When you reach the line containing "- cmp-02 at" in the records below, start copying exactly, and stop once you have copied the line containing "- Within cmp-02".

<<<<
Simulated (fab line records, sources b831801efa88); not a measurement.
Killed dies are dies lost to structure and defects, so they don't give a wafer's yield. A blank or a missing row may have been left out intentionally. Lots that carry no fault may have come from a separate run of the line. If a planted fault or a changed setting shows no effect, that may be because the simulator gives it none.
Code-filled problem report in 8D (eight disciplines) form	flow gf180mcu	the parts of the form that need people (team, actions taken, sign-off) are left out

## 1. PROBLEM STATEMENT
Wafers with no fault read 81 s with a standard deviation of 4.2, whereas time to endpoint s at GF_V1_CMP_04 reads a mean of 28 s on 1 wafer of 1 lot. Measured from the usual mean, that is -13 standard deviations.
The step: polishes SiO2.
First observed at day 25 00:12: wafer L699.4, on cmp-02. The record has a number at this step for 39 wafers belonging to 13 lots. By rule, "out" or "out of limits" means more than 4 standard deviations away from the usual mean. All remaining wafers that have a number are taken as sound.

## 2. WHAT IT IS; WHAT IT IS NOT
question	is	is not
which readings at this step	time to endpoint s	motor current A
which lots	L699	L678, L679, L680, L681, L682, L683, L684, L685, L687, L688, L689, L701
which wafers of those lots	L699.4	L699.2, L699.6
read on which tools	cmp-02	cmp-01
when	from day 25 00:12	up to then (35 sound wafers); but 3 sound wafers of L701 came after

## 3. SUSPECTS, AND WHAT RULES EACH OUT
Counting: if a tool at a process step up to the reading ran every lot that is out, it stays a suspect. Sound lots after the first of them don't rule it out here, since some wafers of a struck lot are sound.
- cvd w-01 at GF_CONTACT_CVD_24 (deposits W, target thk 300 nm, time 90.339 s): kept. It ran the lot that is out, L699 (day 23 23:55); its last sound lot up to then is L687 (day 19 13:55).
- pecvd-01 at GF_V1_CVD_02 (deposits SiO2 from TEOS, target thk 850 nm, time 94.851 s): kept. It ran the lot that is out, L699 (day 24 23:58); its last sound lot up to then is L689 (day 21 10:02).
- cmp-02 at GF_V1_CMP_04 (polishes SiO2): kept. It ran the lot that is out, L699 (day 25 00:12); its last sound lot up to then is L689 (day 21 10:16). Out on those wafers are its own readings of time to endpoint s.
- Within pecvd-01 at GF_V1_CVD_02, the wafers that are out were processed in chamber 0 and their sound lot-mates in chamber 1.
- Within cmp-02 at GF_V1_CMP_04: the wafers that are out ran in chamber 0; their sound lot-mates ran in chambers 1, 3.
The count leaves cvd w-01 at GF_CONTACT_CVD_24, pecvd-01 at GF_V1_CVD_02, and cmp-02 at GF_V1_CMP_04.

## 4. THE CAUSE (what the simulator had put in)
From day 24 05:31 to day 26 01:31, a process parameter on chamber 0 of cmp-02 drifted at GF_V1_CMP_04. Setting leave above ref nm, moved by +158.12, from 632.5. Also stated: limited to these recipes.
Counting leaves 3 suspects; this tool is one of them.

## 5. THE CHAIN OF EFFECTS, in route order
>>>>

▸ Answer box
- cmp-02 at GF_V1_CMP_04 (polishes SiO2): kept. It ran the lot that is out, L699 (day 25 00:12); its last sound lot up to then is L689 (day 21 10:16). Out on those wafers are its own readings of time to endpoint s.
- Within pecvd-01 at GF_V1_CVD_02, the wafers that are out were processed in chamber 0 and their sound lot-mates in chamber 1.
- Within cmp-02 at GF_V1_CMP_04: the wafers that are out ran in chamber 0; their sound lot-mates ran in chambers 1, 3.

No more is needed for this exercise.